BRIEF: From the data below, repeat exactly the lines from the line with "Four-point probe for" to the line with "Run 7, day 13.571: usual", both included.

── EXTRACTED ENTRIES
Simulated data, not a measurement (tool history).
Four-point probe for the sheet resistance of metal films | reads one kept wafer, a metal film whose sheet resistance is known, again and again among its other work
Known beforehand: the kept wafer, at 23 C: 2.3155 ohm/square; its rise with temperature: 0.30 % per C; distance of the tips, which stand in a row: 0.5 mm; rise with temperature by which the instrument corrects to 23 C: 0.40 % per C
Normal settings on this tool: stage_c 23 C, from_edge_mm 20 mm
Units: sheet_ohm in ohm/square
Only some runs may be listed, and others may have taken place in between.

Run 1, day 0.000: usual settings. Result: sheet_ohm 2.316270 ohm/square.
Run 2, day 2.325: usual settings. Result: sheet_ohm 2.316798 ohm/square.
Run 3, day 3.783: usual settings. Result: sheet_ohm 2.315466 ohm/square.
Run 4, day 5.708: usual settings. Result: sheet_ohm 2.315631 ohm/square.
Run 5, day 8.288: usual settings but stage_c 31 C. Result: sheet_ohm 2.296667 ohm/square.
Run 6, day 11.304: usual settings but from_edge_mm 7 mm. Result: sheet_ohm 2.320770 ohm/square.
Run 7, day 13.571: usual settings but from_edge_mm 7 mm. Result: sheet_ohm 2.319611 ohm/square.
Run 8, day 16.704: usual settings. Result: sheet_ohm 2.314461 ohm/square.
────

ANSWER SPACE:
Four-point probe for the sheet resistance of metal films | reads one kept wafer, a metal film whose sheet resistance is known, again and again among its other work
Known beforehand: the kept wafer, at 23 C: 2.3155 ohm/square; its rise with temperature: 0.30 % per C; distance of the tips, which stand in a row: 0.5 mm; rise with temperature by which the instrument corrects to 23 C: 0.40 % per C
Normal settings on this tool: stage_c 23 C, from_edge_mm 20 mm
Units: sheet_ohm in ohm/square
Only some runs may be listed, and others may have taken place in between.

Run 1, day 0.000: usual settings. Result: sheet_ohm 2.316270 ohm/square.
Run 2, day 2.325: usual settings. Result: sheet_ohm 2.316798 ohm/square.
Run 3, day 3.783: usual settings. Result: sheet_ohm 2.315466 ohm/square.
Run 4, day 5.708: usual settings. Result: sheet_ohm 2.315631 ohm/square.
Run 5, day 8.288: usual settings but stage_c 31 C. Result: sheet_ohm 2.296667 ohm/square.
Run 6, day 11.304: usual settings but from_edge_mm 7 mm. Result: sheet_ohm 2.320770 ohm/square.
Run 7, day 13.571: usual settings but from_edge_mm 7 mm. Result: sheet_ohm 2.319611 ohm/square.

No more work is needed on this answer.